- DATA EXTRACTS
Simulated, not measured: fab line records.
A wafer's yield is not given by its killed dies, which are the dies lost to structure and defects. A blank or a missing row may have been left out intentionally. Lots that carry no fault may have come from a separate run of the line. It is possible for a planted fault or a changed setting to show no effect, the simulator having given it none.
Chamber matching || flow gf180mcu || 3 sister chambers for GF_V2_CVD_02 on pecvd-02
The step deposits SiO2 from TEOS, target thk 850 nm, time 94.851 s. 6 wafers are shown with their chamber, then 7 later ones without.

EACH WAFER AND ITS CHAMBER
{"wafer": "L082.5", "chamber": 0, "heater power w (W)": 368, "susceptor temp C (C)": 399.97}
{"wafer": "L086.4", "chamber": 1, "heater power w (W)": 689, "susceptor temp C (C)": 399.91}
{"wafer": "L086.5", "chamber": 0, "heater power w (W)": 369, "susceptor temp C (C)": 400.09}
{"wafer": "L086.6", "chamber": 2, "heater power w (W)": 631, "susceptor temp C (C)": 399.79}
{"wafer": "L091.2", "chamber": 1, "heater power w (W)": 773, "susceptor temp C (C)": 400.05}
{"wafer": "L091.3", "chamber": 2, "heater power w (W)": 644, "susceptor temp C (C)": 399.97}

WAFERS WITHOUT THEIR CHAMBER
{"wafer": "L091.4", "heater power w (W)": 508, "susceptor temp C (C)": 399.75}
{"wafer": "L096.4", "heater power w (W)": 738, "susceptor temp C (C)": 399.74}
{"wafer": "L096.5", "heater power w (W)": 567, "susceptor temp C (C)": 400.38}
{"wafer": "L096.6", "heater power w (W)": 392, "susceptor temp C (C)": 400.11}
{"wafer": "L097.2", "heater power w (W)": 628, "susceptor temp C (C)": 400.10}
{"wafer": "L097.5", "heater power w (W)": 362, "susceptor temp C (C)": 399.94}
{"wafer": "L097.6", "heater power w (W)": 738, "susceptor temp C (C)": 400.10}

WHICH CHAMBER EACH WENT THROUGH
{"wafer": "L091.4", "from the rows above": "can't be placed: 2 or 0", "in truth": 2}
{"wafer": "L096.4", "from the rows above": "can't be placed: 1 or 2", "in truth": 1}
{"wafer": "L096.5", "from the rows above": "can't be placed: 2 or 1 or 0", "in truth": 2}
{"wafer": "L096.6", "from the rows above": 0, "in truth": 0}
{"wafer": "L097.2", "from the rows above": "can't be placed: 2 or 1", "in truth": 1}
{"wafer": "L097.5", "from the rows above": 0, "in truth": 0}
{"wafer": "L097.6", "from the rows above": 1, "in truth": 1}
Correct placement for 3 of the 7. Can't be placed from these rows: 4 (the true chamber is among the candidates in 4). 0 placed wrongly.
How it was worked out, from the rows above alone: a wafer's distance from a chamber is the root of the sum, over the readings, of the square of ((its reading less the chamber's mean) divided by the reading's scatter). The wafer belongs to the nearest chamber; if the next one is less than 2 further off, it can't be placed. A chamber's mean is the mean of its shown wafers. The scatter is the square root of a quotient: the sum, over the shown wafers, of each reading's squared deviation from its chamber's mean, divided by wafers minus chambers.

- WORK INSTRUCTION
Send back an exact copy of only the lines from the line with "WHICH CHAMBER EACH WENT THROUGH" up to and including the line with "Correct placement for" in the data above.

- WRITTEN SOLUTION
WHICH CHAMBER EACH WENT THROUGH
{"wafer": "L091.4", "from the rows above": "can't be placed: 2 or 0", "in truth": 2}
{"wafer": "L096.4", "from the rows above": "can't be placed: 1 or 2", "in truth": 1}
{"wafer": "L096.5", "from the rows above": "can't be placed: 2 or 1 or 0", "in truth": 2}
{"wafer": "L096.6", "from the rows above": 0, "in truth": 0}
{"wafer": "L097.2", "from the rows above": "can't be placed: 2 or 1", "in truth": 1}
{"wafer": "L097.5", "from the rows above": 0, "in truth": 0}
{"wafer": "L097.6", "from the rows above": 1, "in truth": 1}
Correct placement for 3 of the 7. Can't be placed from these rows: 4 (the true chamber is among the candidates in 4). 0 placed wrongly.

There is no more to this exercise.